* Requirement
Using the entries below, write out the line with "Run 10E, hour", the line with "Run 19B, hour", and every line in between, exactly as each is written.

* Supplied material
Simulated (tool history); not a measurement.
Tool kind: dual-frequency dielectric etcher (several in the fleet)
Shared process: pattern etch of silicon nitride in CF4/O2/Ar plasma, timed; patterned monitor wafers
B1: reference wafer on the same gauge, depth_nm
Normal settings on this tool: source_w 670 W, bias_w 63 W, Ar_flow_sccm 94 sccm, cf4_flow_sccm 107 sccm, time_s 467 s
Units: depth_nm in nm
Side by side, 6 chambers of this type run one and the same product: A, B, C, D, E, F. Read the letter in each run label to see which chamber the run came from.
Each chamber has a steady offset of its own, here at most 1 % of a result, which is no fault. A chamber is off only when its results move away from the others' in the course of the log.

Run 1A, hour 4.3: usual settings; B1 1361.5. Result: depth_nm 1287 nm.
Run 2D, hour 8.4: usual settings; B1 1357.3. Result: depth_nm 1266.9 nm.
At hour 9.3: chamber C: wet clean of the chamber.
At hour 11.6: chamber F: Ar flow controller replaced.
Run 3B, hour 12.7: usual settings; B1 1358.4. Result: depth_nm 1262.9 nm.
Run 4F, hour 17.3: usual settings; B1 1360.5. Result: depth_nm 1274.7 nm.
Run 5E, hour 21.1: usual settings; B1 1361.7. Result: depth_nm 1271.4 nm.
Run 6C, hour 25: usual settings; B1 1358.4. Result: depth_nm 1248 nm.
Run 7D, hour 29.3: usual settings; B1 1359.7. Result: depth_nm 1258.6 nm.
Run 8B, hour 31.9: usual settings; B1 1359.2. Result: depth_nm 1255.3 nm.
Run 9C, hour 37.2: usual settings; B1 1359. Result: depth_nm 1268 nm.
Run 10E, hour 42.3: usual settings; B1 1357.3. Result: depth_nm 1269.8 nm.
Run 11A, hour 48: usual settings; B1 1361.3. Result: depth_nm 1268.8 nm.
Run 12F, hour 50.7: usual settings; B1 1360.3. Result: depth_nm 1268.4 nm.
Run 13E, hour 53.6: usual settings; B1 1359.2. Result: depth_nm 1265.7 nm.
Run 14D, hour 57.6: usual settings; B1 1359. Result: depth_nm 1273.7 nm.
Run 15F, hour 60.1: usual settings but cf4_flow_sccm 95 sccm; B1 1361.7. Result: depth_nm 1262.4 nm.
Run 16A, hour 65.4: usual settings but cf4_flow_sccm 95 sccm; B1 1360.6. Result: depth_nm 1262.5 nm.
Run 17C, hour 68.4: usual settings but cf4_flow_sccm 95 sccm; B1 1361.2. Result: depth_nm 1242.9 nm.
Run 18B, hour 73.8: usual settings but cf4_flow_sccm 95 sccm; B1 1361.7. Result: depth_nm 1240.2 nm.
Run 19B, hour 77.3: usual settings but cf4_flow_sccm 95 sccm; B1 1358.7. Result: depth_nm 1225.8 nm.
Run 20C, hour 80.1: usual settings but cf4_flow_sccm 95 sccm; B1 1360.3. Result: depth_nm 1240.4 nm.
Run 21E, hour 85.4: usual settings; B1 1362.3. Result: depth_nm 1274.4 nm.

* Written solution
Run 10E, hour 42.3: usual settings; B1 1357.3. Result: depth_nm 1269.8 nm.
Run 11A, hour 48: usual settings; B1 1361.3. Result: depth_nm 1268.8 nm.
Run 12F, hour 50.7: usual settings; B1 1360.3. Result: depth_nm 1268.4 nm.
Run 13E, hour 53.6: usual settings; B1 1359.2. Result: depth_nm 1265.7 nm.
Run 14D, hour 57.6: usual settings; B1 1359. Result: depth_nm 1273.7 nm.
Run 15F, hour 60.1: usual settings but cf4_flow_sccm 95 sccm; B1 1361.7. Result: depth_nm 1262.4 nm.
Run 16A, hour 65.4: usual settings but cf4_flow_sccm 95 sccm; B1 1360.6. Result: depth_nm 1262.5 nm.
Run 17C, hour 68.4: usual settings but cf4_flow_sccm 95 sccm; B1 1361.2. Result: depth_nm 1242.9 nm.
Run 18B, hour 73.8: usual settings but cf4_flow_sccm 95 sccm; B1 1361.7. Result: depth_nm 1240.2 nm.
Run 19B, hour 77.3: usual settings but cf4_flow_sccm 95 sccm; B1 1358.7. Result: depth_nm 1225.8 nm.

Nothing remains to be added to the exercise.